**Exercise:** Retyping the records exactly, down to the last line, is the whole job.

**Raw data:**
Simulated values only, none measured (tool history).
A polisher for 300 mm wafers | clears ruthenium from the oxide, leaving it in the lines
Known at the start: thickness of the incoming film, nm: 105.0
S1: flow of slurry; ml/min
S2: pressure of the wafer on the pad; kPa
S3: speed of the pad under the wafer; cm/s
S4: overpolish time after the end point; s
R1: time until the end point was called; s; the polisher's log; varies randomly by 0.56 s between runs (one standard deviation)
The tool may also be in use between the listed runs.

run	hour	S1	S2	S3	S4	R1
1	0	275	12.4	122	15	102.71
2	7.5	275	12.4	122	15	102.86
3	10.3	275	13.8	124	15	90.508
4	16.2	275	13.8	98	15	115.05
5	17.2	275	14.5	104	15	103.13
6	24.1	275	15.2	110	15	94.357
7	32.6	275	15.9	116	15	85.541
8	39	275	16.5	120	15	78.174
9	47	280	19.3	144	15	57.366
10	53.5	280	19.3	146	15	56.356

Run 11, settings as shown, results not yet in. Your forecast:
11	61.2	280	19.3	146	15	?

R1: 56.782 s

**Written answer:**
Simulated values only, none measured (tool history).
A polisher for 300 mm wafers | clears ruthenium from the oxide, leaving it in the lines
Known at the start: thickness of the incoming film, nm: 105.0
S1: flow of slurry; ml/min
S2: pressure of the wafer on the pad; kPa
S3: speed of the pad under the wafer; cm/s
S4: overpolish time after the end point; s
R1: time until the end point was called; s; the polisher's log; varies randomly by 0.56 s between runs (one standard deviation)
The tool may also be in use between the listed runs.

run	hour	S1	S2	S3	S4	R1
1	0	275	12.4	122	15	102.71
2	7.5	275	12.4	122	15	102.86
3	10.3	275	13.8	124	15	90.508
4	16.2	275	13.8	98	15	115.05
5	17.2	275	14.5	104	15	103.13
6	24.1	275	15.2	110	15	94.357
7	32.6	275	15.9	116	15	85.541
8	39	275	16.5	120	15	78.174
9	47	280	19.3	144	15	57.366
10	53.5	280	19.3	146	15	56.356

Run 11, settings as shown, results not yet in. Your forecast:
11	61.2	280	19.3	146	15	?

R1: 56.782 s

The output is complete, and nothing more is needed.